(Supplied records)
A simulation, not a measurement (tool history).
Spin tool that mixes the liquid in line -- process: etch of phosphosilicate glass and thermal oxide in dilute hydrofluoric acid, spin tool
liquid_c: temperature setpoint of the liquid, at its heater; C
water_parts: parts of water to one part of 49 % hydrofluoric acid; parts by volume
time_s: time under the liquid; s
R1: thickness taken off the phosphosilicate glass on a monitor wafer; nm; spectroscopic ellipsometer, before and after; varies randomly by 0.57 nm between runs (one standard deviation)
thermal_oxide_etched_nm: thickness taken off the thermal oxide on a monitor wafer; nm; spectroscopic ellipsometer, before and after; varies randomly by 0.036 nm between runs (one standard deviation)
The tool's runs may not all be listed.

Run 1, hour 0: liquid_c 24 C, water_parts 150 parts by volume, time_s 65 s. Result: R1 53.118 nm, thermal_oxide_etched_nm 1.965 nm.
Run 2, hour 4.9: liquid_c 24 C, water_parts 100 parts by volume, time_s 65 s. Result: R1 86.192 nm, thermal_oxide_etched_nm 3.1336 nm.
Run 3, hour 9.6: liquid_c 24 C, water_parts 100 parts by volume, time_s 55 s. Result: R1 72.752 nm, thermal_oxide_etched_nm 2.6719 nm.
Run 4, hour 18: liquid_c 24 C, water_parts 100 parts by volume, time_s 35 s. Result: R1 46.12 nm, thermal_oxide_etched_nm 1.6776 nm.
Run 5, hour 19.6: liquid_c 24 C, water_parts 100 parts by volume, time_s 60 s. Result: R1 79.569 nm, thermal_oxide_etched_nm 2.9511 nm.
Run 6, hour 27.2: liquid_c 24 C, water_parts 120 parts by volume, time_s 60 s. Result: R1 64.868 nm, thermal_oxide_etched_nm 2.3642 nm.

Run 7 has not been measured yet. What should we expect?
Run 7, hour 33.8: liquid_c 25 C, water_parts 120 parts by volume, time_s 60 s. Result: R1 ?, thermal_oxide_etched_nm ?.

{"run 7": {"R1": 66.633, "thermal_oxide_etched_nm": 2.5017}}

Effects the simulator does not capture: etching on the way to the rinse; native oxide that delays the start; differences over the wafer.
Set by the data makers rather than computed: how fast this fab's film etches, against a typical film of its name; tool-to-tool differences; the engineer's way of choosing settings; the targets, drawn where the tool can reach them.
(End Supplied records)

● **Activity**
All that is wanted is the stretch of lines above from the one containing "Run 7 has not" through the one containing "Effects the simulator", duplicated exactly.

● **Exercise response**
Run 7 has not been measured yet. What should we expect?
Run 7, hour 33.8: liquid_c 25 C, water_parts 120 parts by volume, time_s 60 s. Result: R1 ?, thermal_oxide_etched_nm ?.

{"run 7": {"R1": 66.633, "thermal_oxide_etched_nm": 2.5017}}

Effects the simulator does not capture: etching on the way to the rinse; native oxide that delays the start; differences over the wafer.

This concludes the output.